◆ **Task item**:
Copy out all of the records. Keep every word exact.

◆ **Records provided**:

****************************************

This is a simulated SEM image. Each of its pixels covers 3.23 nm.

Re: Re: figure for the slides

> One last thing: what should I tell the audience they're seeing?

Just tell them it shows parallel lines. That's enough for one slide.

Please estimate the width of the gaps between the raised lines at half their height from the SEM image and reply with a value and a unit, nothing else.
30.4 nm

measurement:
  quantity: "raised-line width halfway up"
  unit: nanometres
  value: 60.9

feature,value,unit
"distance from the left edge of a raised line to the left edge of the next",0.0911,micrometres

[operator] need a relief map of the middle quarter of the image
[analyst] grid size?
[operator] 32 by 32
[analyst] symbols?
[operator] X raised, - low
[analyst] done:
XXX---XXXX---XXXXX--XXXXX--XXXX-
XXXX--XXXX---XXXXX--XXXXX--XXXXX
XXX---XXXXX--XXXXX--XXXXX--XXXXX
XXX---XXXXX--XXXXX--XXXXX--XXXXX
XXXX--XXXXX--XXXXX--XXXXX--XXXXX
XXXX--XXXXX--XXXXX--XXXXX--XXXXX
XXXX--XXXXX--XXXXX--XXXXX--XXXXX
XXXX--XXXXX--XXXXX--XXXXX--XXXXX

****************************************

◆ **Written response**:
This is a simulated SEM image. Each of its pixels covers 3.23 nm.

Re: Re: figure for the slides

> One last thing: what should I tell the audience they're seeing?

Just tell them it shows parallel lines. That's enough for one slide.

Please estimate the width of the gaps between the raised lines at half their height from the SEM image and reply with a value and a unit, nothing else.
30.4 nm

measurement:
  quantity: "raised-line width halfway up"
  unit: nanometres
  value: 60.9

feature,value,unit
"distance from the left edge of a raised line to the left edge of the next",0.0911,micrometres

[operator] need a relief map of the middle quarter of the image
[analyst] grid size?
[operator] 32 by 32
[analyst] symbols?
[operator] X raised, - low
[analyst] done:
XXX---XXXX---XXXXX--XXXXX--XXXX-
XXXX--XXXX---XXXXX--XXXXX--XXXXX
XXX---XXXXX--XXXXX--XXXXX--XXXXX
XXX---XXXXX--XXXXX--XXXXX--XXXXX
XXXX--XXXXX--XXXXX--XXXXX--XXXXX
XXXX--XXXXX--XXXXX--XXXXX--XXXXX
XXXX--XXXXX--XXXXX--XXXXX--XXXXX
XXXX--XXXXX--XXXXX--XXXXX--XXXXX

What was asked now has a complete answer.